(Work request) Would you please output the records exactly as they appear below?

┄┄┄┄┄┄

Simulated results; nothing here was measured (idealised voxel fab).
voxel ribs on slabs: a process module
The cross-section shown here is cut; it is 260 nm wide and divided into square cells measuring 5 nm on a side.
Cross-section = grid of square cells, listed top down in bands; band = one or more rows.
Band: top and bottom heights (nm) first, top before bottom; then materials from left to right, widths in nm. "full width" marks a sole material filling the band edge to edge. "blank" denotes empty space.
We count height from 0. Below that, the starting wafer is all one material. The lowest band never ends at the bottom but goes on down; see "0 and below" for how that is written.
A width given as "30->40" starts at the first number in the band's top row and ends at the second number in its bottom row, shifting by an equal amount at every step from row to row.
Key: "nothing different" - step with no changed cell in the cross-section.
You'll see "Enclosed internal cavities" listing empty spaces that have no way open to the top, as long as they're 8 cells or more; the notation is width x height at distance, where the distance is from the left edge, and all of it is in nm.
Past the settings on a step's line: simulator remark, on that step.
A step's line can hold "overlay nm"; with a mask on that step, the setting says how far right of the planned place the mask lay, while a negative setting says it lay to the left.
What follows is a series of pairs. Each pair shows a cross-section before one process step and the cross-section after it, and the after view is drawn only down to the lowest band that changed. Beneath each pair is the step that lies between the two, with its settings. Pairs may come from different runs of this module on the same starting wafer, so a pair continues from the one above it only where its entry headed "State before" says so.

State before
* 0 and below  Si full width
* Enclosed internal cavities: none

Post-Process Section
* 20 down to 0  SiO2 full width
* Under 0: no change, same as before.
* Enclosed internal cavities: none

┄┄┄┄┄┄

(Task answer)
Simulated results; nothing here was measured (idealised voxel fab).
voxel ribs on slabs: a process module
The cross-section shown here is cut; it is 260 nm wide and divided into square cells measuring 5 nm on a side.
Cross-section = grid of square cells, listed top down in bands; band = one or more rows.
Band: top and bottom heights (nm) first, top before bottom; then materials from left to right, widths in nm. "full width" marks a sole material filling the band edge to edge. "blank" denotes empty space.
We count height from 0. Below that, the starting wafer is all one material. The lowest band never ends at the bottom but goes on down; see "0 and below" for how that is written.
A width given as "30->40" starts at the first number in the band's top row and ends at the second number in its bottom row, shifting by an equal amount at every step from row to row.
Key: "nothing different" - step with no changed cell in the cross-section.
You'll see "Enclosed internal cavities" listing empty spaces that have no way open to the top, as long as they're 8 cells or more; the notation is width x height at distance, where the distance is from the left edge, and all of it is in nm.
Past the settings on a step's line: simulator remark, on that step.
A step's line can hold "overlay nm"; with a mask on that step, the setting says how far right of the planned place the mask lay, while a negative setting says it lay to the left.
What follows is a series of pairs. Each pair shows a cross-section before one process step and the cross-section after it, and the after view is drawn only down to the lowest band that changed. Beneath each pair is the step that lies between the two, with its settings. Pairs may come from different runs of this module on the same starting wafer, so a pair continues from the one above it only where its entry headed "State before" says so.

State before
* 0 and below  Si full width
* Enclosed internal cavities: none

Post-Process Section
* 20 down to 0  SiO2 full width
* Under 0: no change, same as before.
* Enclosed internal cavities: none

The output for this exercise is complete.